- Recorded information:
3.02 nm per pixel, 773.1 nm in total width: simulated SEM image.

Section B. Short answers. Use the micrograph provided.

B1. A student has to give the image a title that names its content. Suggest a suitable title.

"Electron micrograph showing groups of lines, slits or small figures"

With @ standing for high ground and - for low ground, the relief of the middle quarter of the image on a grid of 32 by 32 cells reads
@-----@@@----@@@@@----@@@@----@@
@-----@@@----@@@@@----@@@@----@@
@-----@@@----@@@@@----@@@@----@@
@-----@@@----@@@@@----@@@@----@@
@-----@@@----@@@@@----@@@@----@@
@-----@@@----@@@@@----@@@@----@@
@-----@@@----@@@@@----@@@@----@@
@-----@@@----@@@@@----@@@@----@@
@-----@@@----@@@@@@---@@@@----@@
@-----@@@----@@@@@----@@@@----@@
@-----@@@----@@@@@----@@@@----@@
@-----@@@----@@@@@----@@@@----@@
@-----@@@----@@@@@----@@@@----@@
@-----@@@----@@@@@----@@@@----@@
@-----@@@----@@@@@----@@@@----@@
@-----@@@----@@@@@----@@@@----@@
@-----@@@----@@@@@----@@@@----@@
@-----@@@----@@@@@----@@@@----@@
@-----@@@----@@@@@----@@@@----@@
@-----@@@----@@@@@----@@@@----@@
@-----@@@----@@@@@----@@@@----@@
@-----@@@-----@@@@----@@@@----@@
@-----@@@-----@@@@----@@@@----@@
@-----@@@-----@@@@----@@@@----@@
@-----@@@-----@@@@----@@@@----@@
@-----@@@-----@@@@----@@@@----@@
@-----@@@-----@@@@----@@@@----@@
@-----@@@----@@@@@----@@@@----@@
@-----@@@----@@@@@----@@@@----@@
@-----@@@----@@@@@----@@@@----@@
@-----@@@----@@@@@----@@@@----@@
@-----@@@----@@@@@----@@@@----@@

- Brief: All lines from the beginning of the listing through the one with "B1. A student" are to be restated word for word, and only those.

- Exercise solution:
3.02 nm per pixel, 773.1 nm in total width: simulated SEM image.

Section B. Short answers. Use the micrograph provided.

B1. A student has to give the image a title that names its content. Suggest a suitable title.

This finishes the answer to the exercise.